▶ GIVEN ENTRIES:
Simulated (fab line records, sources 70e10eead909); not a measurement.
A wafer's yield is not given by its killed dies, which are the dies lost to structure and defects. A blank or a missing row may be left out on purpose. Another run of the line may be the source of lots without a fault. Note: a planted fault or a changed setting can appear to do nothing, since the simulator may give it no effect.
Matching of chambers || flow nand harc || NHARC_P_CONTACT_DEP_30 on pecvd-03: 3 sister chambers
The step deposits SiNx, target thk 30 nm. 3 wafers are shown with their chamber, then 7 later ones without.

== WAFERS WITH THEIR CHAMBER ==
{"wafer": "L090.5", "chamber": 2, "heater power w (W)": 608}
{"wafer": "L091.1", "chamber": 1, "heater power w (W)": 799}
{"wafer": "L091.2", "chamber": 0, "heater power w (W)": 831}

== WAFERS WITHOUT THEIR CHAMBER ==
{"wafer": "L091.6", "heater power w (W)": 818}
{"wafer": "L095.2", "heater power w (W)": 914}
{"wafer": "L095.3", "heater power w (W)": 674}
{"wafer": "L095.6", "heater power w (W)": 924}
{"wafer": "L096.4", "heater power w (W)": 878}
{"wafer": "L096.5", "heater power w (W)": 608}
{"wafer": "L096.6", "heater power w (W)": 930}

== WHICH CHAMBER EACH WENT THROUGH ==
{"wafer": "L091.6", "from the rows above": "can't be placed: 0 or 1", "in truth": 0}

▶ WORK REQUEST: Each line of the data must be written out exactly as it appears.

▶ TASK ANSWER:
Simulated (fab line records, sources 70e10eead909); not a measurement.
A wafer's yield is not given by its killed dies, which are the dies lost to structure and defects. A blank or a missing row may be left out on purpose. Another run of the line may be the source of lots without a fault. Note: a planted fault or a changed setting can appear to do nothing, since the simulator may give it no effect.
Matching of chambers || flow nand harc || NHARC_P_CONTACT_DEP_30 on pecvd-03: 3 sister chambers
The step deposits SiNx, target thk 30 nm. 3 wafers are shown with their chamber, then 7 later ones without.

== WAFERS WITH THEIR CHAMBER ==
{"wafer": "L090.5", "chamber": 2, "heater power w (W)": 608}
{"wafer": "L091.1", "chamber": 1, "heater power w (W)": 799}
{"wafer": "L091.2", "chamber": 0, "heater power w (W)": 831}

== WAFERS WITHOUT THEIR CHAMBER ==
{"wafer": "L091.6", "heater power w (W)": 818}
{"wafer": "L095.2", "heater power w (W)": 914}
{"wafer": "L095.3", "heater power w (W)": 674}
{"wafer": "L095.6", "heater power w (W)": 924}
{"wafer": "L096.4", "heater power w (W)": 878}
{"wafer": "L096.5", "heater power w (W)": 608}
{"wafer": "L096.6", "heater power w (W)": 930}

== WHICH CHAMBER EACH WENT THROUGH ==
{"wafer": "L091.6", "from the rows above": "can't be placed: 0 or 1", "in truth": 0}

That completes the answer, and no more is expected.